** ASSIGNMENT **
In the listing that follows, the lines starting at the one containing "head pressure psi at" and ending at the one containing "Counting: if a" are to be returned exactly, both boundary lines included, and no others.

** RECORDED DATA **
BEGIN
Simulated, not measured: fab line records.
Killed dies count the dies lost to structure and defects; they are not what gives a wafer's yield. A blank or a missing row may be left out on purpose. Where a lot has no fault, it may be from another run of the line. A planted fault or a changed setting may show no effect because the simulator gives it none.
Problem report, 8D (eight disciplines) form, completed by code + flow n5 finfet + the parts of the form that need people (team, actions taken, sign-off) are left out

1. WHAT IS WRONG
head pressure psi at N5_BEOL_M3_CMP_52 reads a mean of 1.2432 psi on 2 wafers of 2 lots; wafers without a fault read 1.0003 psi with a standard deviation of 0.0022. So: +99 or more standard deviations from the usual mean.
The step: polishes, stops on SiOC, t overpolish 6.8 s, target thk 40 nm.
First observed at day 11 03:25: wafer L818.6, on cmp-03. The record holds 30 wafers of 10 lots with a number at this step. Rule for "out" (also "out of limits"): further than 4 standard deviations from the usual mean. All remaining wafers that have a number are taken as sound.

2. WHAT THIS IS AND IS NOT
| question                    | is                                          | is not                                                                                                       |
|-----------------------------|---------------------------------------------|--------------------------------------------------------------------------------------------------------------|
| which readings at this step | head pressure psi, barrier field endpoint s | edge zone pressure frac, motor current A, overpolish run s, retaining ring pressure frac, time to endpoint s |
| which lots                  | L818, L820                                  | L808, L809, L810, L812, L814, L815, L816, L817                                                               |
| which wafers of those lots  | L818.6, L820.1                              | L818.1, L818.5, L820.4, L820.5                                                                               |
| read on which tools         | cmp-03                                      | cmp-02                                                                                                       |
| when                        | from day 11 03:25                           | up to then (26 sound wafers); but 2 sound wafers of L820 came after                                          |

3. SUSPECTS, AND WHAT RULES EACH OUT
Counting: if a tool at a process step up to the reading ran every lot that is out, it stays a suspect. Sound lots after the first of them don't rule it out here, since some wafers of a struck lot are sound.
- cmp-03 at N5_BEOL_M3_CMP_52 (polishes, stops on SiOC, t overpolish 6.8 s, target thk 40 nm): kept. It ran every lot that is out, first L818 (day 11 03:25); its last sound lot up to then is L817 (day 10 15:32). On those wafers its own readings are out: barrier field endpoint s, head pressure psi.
END

** EXERCISE ANSWER **
head pressure psi at N5_BEOL_M3_CMP_52 reads a mean of 1.2432 psi on 2 wafers of 2 lots; wafers without a fault read 1.0003 psi with a standard deviation of 0.0022. So: +99 or more standard deviations from the usual mean.
The step: polishes, stops on SiOC, t overpolish 6.8 s, target thk 40 nm.
First observed at day 11 03:25: wafer L818.6, on cmp-03. The record holds 30 wafers of 10 lots with a number at this step. Rule for "out" (also "out of limits"): further than 4 standard deviations from the usual mean. All remaining wafers that have a number are taken as sound.

2. WHAT THIS IS AND IS NOT
| question                    | is                                          | is not                                                                                                       |
|-----------------------------|---------------------------------------------|--------------------------------------------------------------------------------------------------------------|
| which readings at this step | head pressure psi, barrier field endpoint s | edge zone pressure frac, motor current A, overpolish run s, retaining ring pressure frac, time to endpoint s |
| which lots                  | L818, L820                                  | L808, L809, L810, L812, L814, L815, L816, L817                                                               |
| which wafers of those lots  | L818.6, L820.1                              | L818.1, L818.5, L820.4, L820.5                                                                               |
| read on which tools         | cmp-03                                      | cmp-02                                                                                                       |
| when                        | from day 11 03:25                           | up to then (26 sound wafers); but 2 sound wafers of L820 came after                                          |

3. SUSPECTS, AND WHAT RULES EACH OUT
Counting: if a tool at a process step up to the reading ran every lot that is out, it stays a suspect. Sound lots after the first of them don't rule it out here, since some wafers of a struck lot are sound.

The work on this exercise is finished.